Extract exactly those lines that lie between the start of the material and the line with "Units: liquid_c in", including both boundary lines and no others.

══════

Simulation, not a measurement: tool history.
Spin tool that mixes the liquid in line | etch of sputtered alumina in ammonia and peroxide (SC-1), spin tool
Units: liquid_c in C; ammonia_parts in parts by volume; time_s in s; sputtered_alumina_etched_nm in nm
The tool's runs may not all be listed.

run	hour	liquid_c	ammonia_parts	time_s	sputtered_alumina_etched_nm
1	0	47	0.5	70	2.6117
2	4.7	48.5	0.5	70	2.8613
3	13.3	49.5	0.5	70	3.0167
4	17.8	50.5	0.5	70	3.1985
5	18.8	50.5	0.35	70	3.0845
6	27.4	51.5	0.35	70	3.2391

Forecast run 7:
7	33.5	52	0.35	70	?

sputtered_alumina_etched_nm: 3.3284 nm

══════

* **Response area**
Simulation, not a measurement: tool history.
Spin tool that mixes the liquid in line | etch of sputtered alumina in ammonia and peroxide (SC-1), spin tool
Units: liquid_c in C; ammonia_parts in parts by volume; time_s in s; sputtered_alumina_etched_nm in nm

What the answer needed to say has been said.